◆ Assignment: Since the entries below must stay intact, return each one exactly.

################

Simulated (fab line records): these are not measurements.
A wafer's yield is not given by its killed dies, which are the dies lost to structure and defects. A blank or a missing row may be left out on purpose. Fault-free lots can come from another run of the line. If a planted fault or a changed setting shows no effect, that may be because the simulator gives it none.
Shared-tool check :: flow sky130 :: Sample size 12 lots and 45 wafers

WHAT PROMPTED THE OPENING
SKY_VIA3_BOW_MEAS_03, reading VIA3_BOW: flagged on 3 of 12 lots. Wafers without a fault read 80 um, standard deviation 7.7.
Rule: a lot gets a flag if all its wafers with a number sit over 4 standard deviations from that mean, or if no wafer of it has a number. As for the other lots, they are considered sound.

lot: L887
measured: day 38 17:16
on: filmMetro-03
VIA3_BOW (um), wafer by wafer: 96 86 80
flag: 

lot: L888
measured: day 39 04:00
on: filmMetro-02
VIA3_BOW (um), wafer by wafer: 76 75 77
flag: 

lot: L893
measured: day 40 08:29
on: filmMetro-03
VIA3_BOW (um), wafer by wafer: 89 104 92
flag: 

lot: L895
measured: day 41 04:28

################

◆ Written answer:
Simulated (fab line records): these are not measurements.
A wafer's yield is not given by its killed dies, which are the dies lost to structure and defects. A blank or a missing row may be left out on purpose. Fault-free lots can come from another run of the line. If a planted fault or a changed setting shows no effect, that may be because the simulator gives it none.
Shared-tool check :: flow sky130 :: Sample size 12 lots and 45 wafers

WHAT PROMPTED THE OPENING
SKY_VIA3_BOW_MEAS_03, reading VIA3_BOW: flagged on 3 of 12 lots. Wafers without a fault read 80 um, standard deviation 7.7.
Rule: a lot gets a flag if all its wafers with a number sit over 4 standard deviations from that mean, or if no wafer of it has a number. As for the other lots, they are considered sound.

lot: L887
measured: day 38 17:16
on: filmMetro-03
VIA3_BOW (um), wafer by wafer: 96 86 80
flag: 

lot: L888
measured: day 39 04:00
on: filmMetro-02
VIA3_BOW (um), wafer by wafer: 76 75 77
flag: 

lot: L893
measured: day 40 08:29
on: filmMetro-03
VIA3_BOW (um), wafer by wafer: 89 104 92
flag: 

lot: L895
measured: day 41 04:28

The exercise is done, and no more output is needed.